▸ WORK ORDER: Provide an exact reproduction of every entry.

::::

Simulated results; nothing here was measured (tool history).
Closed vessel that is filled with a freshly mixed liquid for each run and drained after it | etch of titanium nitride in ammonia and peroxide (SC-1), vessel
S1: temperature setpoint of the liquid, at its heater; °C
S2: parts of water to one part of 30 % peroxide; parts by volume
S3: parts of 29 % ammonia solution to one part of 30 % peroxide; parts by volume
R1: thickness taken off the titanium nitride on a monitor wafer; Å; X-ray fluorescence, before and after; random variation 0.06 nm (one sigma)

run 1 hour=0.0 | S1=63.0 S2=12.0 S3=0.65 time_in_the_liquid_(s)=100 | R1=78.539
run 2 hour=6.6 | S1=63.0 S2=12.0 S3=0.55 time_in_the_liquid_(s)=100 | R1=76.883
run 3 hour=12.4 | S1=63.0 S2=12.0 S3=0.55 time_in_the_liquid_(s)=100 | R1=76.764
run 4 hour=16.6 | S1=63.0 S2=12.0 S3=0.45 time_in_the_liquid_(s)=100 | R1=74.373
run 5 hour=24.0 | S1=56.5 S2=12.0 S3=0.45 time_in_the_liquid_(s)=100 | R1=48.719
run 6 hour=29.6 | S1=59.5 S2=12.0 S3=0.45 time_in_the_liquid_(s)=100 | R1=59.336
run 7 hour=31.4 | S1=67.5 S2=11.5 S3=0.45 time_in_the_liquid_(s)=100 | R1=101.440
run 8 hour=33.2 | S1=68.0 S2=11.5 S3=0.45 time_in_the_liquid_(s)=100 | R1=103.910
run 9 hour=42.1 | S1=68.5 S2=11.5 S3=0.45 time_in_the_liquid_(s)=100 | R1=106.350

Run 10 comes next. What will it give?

::::

▸ RESPONSE:
Simulated results; nothing here was measured (tool history).
Closed vessel that is filled with a freshly mixed liquid for each run and drained after it | etch of titanium nitride in ammonia and peroxide (SC-1), vessel
S1: temperature setpoint of the liquid, at its heater; °C
S2: parts of water to one part of 30 % peroxide; parts by volume
S3: parts of 29 % ammonia solution to one part of 30 % peroxide; parts by volume
R1: thickness taken off the titanium nitride on a monitor wafer; Å; X-ray fluorescence, before and after; random variation 0.06 nm (one sigma)

run 1 hour=0.0 | S1=63.0 S2=12.0 S3=0.65 time_in_the_liquid_(s)=100 | R1=78.539
run 2 hour=6.6 | S1=63.0 S2=12.0 S3=0.55 time_in_the_liquid_(s)=100 | R1=76.883
run 3 hour=12.4 | S1=63.0 S2=12.0 S3=0.55 time_in_the_liquid_(s)=100 | R1=76.764
run 4 hour=16.6 | S1=63.0 S2=12.0 S3=0.45 time_in_the_liquid_(s)=100 | R1=74.373
run 5 hour=24.0 | S1=56.5 S2=12.0 S3=0.45 time_in_the_liquid_(s)=100 | R1=48.719
run 6 hour=29.6 | S1=59.5 S2=12.0 S3=0.45 time_in_the_liquid_(s)=100 | R1=59.336
run 7 hour=31.4 | S1=67.5 S2=11.5 S3=0.45 time_in_the_liquid_(s)=100 | R1=101.440
run 8 hour=33.2 | S1=68.0 S2=11.5 S3=0.45 time_in_the_liquid_(s)=100 | R1=103.910
run 9 hour=42.1 | S1=68.5 S2=11.5 S3=0.45 time_in_the_liquid_(s)=100 | R1=106.350

Run 10 comes next. What will it give?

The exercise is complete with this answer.